[Brief] Below are records to write out again, exactly as they read.

[Supplied information]
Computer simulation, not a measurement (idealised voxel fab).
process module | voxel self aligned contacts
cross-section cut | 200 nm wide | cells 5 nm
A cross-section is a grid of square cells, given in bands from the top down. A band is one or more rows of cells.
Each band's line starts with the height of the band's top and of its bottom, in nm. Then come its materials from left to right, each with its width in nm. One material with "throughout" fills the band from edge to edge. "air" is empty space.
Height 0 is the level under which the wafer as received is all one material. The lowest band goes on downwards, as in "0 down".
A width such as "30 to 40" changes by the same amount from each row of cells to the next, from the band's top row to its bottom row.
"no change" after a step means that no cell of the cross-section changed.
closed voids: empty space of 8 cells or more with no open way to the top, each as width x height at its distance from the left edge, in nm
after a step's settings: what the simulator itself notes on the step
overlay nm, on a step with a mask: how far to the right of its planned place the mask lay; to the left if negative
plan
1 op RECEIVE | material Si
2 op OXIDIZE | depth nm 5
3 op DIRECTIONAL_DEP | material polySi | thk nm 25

[Exercise result]
Computer simulation, not a measurement (idealised voxel fab).
process module | voxel self aligned contacts
cross-section cut | 200 nm wide | cells 5 nm
A cross-section is a grid of square cells, given in bands from the top down. A band is one or more rows of cells.
Each band's line starts with the height of the band's top and of its bottom, in nm. Then come its materials from left to right, each with its width in nm. One material with "throughout" fills the band from edge to edge. "air" is empty space.
Height 0 is the level under which the wafer as received is all one material. The lowest band goes on downwards, as in "0 down".
A width such as "30 to 40" changes by the same amount from each row of cells to the next, from the band's top row to its bottom row.
"no change" after a step means that no cell of the cross-section changed.
closed voids: empty space of 8 cells or more with no open way to the top, each as width x height at its distance from the left edge, in nm
after a step's settings: what the simulator itself notes on the step
overlay nm, on a step with a mask: how far to the right of its planned place the mask lay; to the left if negative
plan
1 op RECEIVE | material Si
2 op OXIDIZE | depth nm 5
3 op DIRECTIONAL_DEP | material polySi | thk nm 25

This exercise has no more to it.